> WORK TASK:
The answer must consist of the records, repeated exactly.

-- Opening Marker --
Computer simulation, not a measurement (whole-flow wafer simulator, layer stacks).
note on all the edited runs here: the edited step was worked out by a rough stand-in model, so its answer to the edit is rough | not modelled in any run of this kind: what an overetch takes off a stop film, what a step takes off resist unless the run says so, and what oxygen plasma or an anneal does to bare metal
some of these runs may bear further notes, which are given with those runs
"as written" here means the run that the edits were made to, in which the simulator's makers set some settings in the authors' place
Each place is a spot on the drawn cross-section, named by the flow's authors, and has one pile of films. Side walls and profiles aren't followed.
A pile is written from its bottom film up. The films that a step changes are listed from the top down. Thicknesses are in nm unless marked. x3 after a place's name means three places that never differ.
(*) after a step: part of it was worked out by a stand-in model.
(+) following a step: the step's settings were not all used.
-- Closing Marker --

> ANSWER SPACE:
Computer simulation, not a measurement (whole-flow wafer simulator, layer stacks).
note on all the edited runs here: the edited step was worked out by a rough stand-in model, so its answer to the edit is rough | not modelled in any run of this kind: what an overetch takes off a stop film, what a step takes off resist unless the run says so, and what oxygen plasma or an anneal does to bare metal
some of these runs may bear further notes, which are given with those runs
"as written" here means the run that the edits were made to, in which the simulator's makers set some settings in the authors' place
Each place is a spot on the drawn cross-section, named by the flow's authors, and has one pile of films. Side walls and profiles aren't followed.
A pile is written from its bottom film up. The films that a step changes are listed from the top down. Thicknesses are in nm unless marked. x3 after a place's name means three places that never differ.
(*) after a step: part of it was worked out by a stand-in model.
(+) following a step: the step's settings were not all used.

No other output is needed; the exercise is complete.